─── Source data
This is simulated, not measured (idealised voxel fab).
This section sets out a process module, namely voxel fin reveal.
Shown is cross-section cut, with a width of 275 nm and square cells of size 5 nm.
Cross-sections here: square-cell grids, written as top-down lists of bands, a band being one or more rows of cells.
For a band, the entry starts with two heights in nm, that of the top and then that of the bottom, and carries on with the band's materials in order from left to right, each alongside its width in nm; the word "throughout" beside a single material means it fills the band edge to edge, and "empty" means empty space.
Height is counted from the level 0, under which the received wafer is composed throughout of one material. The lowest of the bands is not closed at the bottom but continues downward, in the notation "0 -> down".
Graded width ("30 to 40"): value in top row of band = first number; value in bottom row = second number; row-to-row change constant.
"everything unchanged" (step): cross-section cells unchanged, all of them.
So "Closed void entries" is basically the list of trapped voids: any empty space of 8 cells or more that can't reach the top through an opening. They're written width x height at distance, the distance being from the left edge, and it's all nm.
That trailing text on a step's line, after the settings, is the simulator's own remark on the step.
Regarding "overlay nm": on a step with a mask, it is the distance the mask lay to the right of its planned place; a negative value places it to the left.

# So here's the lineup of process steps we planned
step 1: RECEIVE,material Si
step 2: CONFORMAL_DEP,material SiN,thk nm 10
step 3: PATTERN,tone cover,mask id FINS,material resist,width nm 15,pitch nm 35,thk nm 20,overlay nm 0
──────

- Task item:
Output all the lines above, matching them word for word.

- Written reply:
This is simulated, not measured (idealised voxel fab).
This section sets out a process module, namely voxel fin reveal.
Shown is cross-section cut, with a width of 275 nm and square cells of size 5 nm.
Cross-sections here: square-cell grids, written as top-down lists of bands, a band being one or more rows of cells.
For a band, the entry starts with two heights in nm, that of the top and then that of the bottom, and carries on with the band's materials in order from left to right, each alongside its width in nm; the word "throughout" beside a single material means it fills the band edge to edge, and "empty" means empty space.
Height is counted from the level 0, under which the received wafer is composed throughout of one material. The lowest of the bands is not closed at the bottom but continues downward, in the notation "0 -> down".
Graded width ("30 to 40"): value in top row of band = first number; value in bottom row = second number; row-to-row change constant.
"everything unchanged" (step): cross-section cells unchanged, all of them.
So "Closed void entries" is basically the list of trapped voids: any empty space of 8 cells or more that can't reach the top through an opening. They're written width x height at distance, the distance being from the left edge, and it's all nm.
That trailing text on a step's line, after the settings, is the simulator's own remark on the step.
Regarding "overlay nm": on a step with a mask, it is the distance the mask lay to the right of its planned place; a negative value places it to the left.

# So here's the lineup of process steps we planned
step 1: RECEIVE,material Si
step 2: CONFORMAL_DEP,material SiN,thk nm 10
step 3: PATTERN,tone cover,mask id FINS,material resist,width nm 15,pitch nm 35,thk nm 20,overlay nm 0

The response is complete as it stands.